### REQUIREMENT
Restate word for word the lines that begin the listing and end with the line holding "start_h: hours from".

### LISTED RECORDS
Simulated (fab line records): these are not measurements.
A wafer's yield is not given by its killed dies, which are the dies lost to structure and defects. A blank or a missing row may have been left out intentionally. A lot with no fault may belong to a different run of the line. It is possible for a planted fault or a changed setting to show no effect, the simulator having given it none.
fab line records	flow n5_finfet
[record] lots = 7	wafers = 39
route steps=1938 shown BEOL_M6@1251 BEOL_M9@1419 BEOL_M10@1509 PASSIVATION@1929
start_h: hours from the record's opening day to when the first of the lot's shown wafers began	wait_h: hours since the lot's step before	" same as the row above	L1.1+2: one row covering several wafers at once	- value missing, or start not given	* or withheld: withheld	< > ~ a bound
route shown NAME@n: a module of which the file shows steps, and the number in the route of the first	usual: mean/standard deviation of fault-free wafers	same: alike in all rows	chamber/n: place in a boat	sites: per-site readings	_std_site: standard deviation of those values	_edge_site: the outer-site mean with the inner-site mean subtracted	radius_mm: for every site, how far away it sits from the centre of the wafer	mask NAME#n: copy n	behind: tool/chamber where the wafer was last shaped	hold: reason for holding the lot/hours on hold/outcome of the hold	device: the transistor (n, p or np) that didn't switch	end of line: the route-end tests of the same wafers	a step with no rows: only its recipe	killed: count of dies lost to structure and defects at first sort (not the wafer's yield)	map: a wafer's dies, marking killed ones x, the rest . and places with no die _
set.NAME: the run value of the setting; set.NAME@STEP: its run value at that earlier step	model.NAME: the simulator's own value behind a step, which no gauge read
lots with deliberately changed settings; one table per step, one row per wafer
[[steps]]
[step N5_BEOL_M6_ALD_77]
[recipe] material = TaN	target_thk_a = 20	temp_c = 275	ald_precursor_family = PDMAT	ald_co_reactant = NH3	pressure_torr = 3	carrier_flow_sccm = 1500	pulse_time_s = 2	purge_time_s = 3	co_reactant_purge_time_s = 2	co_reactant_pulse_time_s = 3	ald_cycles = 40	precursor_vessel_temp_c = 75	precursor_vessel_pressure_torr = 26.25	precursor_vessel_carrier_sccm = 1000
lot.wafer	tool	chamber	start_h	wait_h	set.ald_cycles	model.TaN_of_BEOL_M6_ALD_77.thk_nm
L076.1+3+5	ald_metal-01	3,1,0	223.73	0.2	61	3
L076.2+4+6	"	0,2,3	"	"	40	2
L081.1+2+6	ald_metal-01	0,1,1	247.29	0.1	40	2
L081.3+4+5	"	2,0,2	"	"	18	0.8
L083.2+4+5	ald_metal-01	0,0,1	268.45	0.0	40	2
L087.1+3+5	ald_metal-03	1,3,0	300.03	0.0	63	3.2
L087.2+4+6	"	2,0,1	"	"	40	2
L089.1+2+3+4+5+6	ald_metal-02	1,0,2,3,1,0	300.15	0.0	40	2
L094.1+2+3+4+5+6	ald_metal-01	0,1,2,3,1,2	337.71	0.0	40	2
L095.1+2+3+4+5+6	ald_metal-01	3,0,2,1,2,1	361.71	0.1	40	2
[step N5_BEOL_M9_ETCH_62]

### RESPONSE
Simulated (fab line records): these are not measurements.
A wafer's yield is not given by its killed dies, which are the dies lost to structure and defects. A blank or a missing row may have been left out intentionally. A lot with no fault may belong to a different run of the line. It is possible for a planted fault or a changed setting to show no effect, the simulator having given it none.
fab line records	flow n5_finfet
[record] lots = 7	wafers = 39
route steps=1938 shown BEOL_M6@1251 BEOL_M9@1419 BEOL_M10@1509 PASSIVATION@1929
start_h: hours from the record's opening day to when the first of the lot's shown wafers began	wait_h: hours since the lot's step before	" same as the row above	L1.1+2: one row covering several wafers at once	- value missing, or start not given	* or withheld: withheld	< > ~ a bound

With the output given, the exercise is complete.